Transcribe the listing from its top line through the line with "Killed dies are". Keep it exact, both ends included, and add nothing.

##### Raw data
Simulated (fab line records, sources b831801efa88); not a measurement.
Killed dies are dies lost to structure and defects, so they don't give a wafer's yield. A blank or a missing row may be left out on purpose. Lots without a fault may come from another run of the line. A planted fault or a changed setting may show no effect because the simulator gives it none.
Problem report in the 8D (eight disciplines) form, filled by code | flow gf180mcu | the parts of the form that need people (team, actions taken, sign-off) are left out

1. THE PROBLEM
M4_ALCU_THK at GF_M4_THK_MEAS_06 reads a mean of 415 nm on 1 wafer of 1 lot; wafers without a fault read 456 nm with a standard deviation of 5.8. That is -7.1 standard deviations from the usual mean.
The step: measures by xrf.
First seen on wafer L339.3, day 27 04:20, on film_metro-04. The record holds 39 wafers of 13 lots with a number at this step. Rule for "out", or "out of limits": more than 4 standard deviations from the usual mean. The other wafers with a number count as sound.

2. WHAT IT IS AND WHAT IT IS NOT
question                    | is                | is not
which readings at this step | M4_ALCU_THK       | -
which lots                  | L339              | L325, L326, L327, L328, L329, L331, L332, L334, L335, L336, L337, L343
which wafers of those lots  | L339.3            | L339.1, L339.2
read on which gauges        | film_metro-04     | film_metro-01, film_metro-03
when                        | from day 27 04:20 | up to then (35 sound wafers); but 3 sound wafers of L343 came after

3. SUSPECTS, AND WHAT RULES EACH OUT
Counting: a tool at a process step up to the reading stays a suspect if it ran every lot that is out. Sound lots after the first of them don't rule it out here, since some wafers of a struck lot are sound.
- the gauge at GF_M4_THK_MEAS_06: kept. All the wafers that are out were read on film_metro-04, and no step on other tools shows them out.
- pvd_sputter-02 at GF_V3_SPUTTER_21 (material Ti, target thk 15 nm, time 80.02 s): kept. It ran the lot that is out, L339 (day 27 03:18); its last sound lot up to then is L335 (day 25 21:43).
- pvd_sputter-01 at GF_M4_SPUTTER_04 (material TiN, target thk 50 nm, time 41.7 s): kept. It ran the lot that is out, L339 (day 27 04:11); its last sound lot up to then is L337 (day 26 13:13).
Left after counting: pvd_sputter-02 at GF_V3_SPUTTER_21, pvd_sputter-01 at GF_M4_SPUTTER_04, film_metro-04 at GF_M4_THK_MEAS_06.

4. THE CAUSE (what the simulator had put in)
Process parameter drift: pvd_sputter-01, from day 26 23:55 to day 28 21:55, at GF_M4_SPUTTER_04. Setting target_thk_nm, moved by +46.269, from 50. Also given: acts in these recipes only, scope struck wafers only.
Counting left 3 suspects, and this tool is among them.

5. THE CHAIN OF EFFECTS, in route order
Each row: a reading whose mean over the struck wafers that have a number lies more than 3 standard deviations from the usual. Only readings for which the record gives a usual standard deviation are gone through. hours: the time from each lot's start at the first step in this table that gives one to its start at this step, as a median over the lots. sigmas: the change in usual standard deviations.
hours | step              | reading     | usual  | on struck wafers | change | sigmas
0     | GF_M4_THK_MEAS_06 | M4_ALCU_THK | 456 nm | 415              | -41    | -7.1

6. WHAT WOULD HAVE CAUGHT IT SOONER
##########

:: Expected answer ::
Simulated (fab line records, sources b831801efa88); not a measurement.
Killed dies are dies lost to structure and defects, so they don't give a wafer's yield. A blank or a missing row may be left out on purpose. Lots without a fault may come from another run of the line. A planted fault or a changed setting may show no effect because the simulator gives it none.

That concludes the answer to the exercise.